# Data for analysis
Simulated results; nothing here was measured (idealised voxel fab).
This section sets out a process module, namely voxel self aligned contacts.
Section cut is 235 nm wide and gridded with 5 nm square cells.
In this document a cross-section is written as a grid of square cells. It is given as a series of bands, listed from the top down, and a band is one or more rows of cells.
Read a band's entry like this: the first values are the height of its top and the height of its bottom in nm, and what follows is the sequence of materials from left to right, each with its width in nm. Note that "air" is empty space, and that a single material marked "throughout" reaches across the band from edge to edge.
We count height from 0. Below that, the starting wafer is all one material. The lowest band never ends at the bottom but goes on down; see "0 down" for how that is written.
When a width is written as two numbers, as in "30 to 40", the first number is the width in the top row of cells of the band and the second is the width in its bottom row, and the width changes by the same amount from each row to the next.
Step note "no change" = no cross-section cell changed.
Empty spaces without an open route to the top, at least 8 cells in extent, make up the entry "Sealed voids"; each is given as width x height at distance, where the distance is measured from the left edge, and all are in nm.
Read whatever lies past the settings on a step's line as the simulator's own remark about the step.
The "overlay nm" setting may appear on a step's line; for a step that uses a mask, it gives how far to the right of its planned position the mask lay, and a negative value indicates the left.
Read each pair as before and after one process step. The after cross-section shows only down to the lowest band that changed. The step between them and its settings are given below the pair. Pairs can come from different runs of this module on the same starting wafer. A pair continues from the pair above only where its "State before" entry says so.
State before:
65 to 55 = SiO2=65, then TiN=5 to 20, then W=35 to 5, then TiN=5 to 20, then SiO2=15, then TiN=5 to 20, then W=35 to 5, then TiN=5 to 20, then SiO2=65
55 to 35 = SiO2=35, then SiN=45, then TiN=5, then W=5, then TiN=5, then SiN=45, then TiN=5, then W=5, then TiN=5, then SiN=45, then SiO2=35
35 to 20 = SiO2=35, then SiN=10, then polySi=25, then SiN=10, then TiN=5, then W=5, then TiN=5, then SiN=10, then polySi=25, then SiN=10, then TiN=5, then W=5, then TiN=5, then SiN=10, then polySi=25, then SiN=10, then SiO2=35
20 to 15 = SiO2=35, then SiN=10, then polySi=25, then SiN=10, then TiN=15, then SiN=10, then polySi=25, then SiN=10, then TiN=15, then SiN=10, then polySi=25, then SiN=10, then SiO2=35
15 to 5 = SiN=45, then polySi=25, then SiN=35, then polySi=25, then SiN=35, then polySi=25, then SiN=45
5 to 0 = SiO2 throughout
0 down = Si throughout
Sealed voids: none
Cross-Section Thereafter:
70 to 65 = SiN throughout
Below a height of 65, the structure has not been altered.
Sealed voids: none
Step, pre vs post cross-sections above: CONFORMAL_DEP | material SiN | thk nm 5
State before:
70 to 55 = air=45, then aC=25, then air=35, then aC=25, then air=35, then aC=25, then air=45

# Requirement
Could you transcribe the entries exactly, from the first line through the line containing "cross-section cell changed.", and give nothing more?

# Task response
Simulated results; nothing here was measured (idealised voxel fab).
This section sets out a process module, namely voxel self aligned contacts.
Section cut is 235 nm wide and gridded with 5 nm square cells.
In this document a cross-section is written as a grid of square cells. It is given as a series of bands, listed from the top down, and a band is one or more rows of cells.
Read a band's entry like this: the first values are the height of its top and the height of its bottom in nm, and what follows is the sequence of materials from left to right, each with its width in nm. Note that "air" is empty space, and that a single material marked "throughout" reaches across the band from edge to edge.
We count height from 0. Below that, the starting wafer is all one material. The lowest band never ends at the bottom but goes on down; see "0 down" for how that is written.
When a width is written as two numbers, as in "30 to 40", the first number is the width in the top row of cells of the band and the second is the width in its bottom row, and the width changes by the same amount from each row to the next.
Step note "no change" = no cross-section cell changed.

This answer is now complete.